__Work instruction__. The answer must consist of the entire listing, repeated exactly.

** Opening Information given block **
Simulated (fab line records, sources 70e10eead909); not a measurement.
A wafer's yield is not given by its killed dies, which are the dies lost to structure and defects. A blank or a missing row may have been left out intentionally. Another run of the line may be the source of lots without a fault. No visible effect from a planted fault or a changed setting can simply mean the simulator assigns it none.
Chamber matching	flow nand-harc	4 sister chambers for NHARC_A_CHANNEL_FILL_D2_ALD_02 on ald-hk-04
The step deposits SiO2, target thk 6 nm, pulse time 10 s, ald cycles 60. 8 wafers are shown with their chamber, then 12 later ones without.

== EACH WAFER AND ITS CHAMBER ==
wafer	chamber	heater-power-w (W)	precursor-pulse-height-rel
** Closing Information given block **

__Worked solution__.
Simulated (fab line records, sources 70e10eead909); not a measurement.
A wafer's yield is not given by its killed dies, which are the dies lost to structure and defects. A blank or a missing row may have been left out intentionally. Another run of the line may be the source of lots without a fault. No visible effect from a planted fault or a changed setting can simply mean the simulator assigns it none.
Chamber matching	flow nand-harc	4 sister chambers for NHARC_A_CHANNEL_FILL_D2_ALD_02 on ald-hk-04
The step deposits SiO2, target thk 6 nm, pulse time 10 s, ald cycles 60. 8 wafers are shown with their chamber, then 12 later ones without.

== EACH WAFER AND ITS CHAMBER ==
wafer	chamber	heater-power-w (W)	precursor-pulse-height-rel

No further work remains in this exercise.